**Work item**
Everything in the listing below must be set down again exactly.

**Entries provided**
--------------------------------------------------

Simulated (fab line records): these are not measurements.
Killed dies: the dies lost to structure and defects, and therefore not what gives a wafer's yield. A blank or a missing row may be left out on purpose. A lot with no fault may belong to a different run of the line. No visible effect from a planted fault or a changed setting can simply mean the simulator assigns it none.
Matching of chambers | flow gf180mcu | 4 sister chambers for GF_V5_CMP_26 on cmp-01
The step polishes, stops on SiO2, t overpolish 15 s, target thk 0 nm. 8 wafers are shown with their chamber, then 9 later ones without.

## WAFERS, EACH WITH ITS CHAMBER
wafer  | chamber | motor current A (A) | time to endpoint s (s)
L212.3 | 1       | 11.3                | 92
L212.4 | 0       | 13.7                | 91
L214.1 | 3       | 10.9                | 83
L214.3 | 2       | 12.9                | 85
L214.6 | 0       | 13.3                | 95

--------------------------------------------------

**Your solution**
Simulated (fab line records): these are not measurements.
Killed dies: the dies lost to structure and defects, and therefore not what gives a wafer's yield. A blank or a missing row may be left out on purpose. A lot with no fault may belong to a different run of the line. No visible effect from a planted fault or a changed setting can simply mean the simulator assigns it none.
Matching of chambers | flow gf180mcu | 4 sister chambers for GF_V5_CMP_26 on cmp-01
The step polishes, stops on SiO2, t overpolish 15 s, target thk 0 nm. 8 wafers are shown with their chamber, then 9 later ones without.

## WAFERS, EACH WITH ITS CHAMBER
wafer  | chamber | motor current A (A) | time to endpoint s (s)
L212.3 | 1       | 11.3                | 92
L212.4 | 0       | 13.7                | 91
L214.1 | 3       | 10.9                | 83
L214.3 | 2       | 12.9                | 85
L214.6 | 0       | 13.3                | 95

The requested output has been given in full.